+-------+
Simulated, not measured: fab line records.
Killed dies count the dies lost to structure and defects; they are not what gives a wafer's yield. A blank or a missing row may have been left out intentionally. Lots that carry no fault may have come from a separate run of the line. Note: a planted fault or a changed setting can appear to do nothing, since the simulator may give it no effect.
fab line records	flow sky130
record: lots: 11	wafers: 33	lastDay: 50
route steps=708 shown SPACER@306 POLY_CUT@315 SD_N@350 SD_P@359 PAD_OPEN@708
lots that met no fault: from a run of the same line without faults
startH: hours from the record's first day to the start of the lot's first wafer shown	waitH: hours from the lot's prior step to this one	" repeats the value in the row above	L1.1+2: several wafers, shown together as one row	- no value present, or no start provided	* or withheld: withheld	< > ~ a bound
+-------+

--- Work instruction ---
Scan the lines above for "route steps=708 shown" and for "lots that met". Repeat exactly the line holding each of them and every line in between.

--- Exercise solution ---
route steps=708 shown SPACER@306 POLY_CUT@315 SD_N@350 SD_P@359 PAD_OPEN@708
lots that met no fault: from a run of the same line without faults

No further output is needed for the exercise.